**Work task**: Every line from the first in the listing below to the line containing "Unit conventions: phosphosilicate_glass_etched_nm" is to be repeated exactly, and no line past it.

**Stored data**:
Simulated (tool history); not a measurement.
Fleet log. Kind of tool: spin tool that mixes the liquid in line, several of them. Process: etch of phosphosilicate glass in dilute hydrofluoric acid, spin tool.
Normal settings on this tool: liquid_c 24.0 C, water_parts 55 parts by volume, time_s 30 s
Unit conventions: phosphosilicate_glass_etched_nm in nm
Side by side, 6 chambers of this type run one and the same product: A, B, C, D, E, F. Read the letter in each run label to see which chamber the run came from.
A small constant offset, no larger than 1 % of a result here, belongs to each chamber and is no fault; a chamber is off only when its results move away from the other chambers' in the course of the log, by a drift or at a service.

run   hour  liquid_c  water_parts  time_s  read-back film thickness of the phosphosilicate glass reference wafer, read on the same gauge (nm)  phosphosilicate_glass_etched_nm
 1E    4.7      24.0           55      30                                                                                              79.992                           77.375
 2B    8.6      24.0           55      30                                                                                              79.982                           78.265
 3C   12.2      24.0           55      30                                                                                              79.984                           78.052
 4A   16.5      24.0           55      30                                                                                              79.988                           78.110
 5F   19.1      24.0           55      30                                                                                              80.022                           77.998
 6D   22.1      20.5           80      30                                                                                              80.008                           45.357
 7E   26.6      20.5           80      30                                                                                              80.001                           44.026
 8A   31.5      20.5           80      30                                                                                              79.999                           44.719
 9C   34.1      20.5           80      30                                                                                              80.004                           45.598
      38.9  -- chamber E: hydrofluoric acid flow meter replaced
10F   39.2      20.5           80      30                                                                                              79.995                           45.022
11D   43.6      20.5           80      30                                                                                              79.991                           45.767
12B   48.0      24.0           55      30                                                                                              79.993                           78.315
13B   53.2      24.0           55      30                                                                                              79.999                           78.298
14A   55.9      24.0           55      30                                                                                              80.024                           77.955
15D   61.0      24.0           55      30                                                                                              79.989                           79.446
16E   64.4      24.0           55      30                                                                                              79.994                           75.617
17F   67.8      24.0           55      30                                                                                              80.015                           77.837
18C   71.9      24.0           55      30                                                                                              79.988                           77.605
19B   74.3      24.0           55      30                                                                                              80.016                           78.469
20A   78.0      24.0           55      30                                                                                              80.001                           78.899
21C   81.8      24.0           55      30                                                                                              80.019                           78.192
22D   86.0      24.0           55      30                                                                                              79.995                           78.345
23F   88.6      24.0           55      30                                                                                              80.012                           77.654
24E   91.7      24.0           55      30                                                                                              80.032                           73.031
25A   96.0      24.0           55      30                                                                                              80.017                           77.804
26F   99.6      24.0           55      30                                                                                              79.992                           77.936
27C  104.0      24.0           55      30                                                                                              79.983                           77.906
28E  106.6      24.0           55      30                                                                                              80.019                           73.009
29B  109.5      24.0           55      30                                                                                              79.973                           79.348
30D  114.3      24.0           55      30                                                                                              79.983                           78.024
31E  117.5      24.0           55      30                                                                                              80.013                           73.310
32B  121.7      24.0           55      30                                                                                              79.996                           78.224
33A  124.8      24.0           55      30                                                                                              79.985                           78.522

**Answer section**:
Simulated (tool history); not a measurement.
Fleet log. Kind of tool: spin tool that mixes the liquid in line, several of them. Process: etch of phosphosilicate glass in dilute hydrofluoric acid, spin tool.
Normal settings on this tool: liquid_c 24.0 C, water_parts 55 parts by volume, time_s 30 s
Unit conventions: phosphosilicate_glass_etched_nm in nm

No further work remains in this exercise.